# Work item
Each record below should be given again exactly as it reads.

# The data
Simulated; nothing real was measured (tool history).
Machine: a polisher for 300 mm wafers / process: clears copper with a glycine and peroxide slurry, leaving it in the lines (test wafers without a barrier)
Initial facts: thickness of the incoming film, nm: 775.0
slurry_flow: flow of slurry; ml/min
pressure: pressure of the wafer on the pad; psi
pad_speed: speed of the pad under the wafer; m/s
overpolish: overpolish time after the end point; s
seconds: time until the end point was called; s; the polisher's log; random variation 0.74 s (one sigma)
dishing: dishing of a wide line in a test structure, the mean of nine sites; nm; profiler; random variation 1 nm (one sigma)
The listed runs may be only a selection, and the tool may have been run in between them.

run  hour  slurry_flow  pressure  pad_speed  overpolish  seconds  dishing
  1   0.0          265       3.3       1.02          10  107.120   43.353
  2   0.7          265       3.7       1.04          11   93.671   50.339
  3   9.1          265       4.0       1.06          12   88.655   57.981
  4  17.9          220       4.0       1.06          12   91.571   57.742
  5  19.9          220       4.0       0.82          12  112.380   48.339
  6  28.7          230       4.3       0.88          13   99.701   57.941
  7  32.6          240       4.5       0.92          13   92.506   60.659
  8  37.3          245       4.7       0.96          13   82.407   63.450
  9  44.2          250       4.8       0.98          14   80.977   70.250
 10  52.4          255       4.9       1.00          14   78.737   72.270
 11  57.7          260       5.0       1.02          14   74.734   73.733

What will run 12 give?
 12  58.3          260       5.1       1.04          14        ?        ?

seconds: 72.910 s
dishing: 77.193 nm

# Response
Simulated; nothing real was measured (tool history).
Machine: a polisher for 300 mm wafers / process: clears copper with a glycine and peroxide slurry, leaving it in the lines (test wafers without a barrier)
Initial facts: thickness of the incoming film, nm: 775.0
slurry_flow: flow of slurry; ml/min
pressure: pressure of the wafer on the pad; psi
pad_speed: speed of the pad under the wafer; m/s
overpolish: overpolish time after the end point; s
seconds: time until the end point was called; s; the polisher's log; random variation 0.74 s (one sigma)
dishing: dishing of a wide line in a test structure, the mean of nine sites; nm; profiler; random variation 1 nm (one sigma)
The listed runs may be only a selection, and the tool may have been run in between them.

run  hour  slurry_flow  pressure  pad_speed  overpolish  seconds  dishing
  1   0.0          265       3.3       1.02          10  107.120   43.353
  2   0.7          265       3.7       1.04          11   93.671   50.339
  3   9.1          265       4.0       1.06          12   88.655   57.981
  4  17.9          220       4.0       1.06          12   91.571   57.742
  5  19.9          220       4.0       0.82          12  112.380   48.339
  6  28.7          230       4.3       0.88          13   99.701   57.941
  7  32.6          240       4.5       0.92          13   92.506   60.659
  8  37.3          245       4.7       0.96          13   82.407   63.450
  9  44.2          250       4.8       0.98          14   80.977   70.250
 10  52.4          255       4.9       1.00          14   78.737   72.270
 11  57.7          260       5.0       1.02          14   74.734   73.733

What will run 12 give?
 12  58.3          260       5.1       1.04          14        ?        ?

seconds: 72.910 s
dishing: 77.193 nm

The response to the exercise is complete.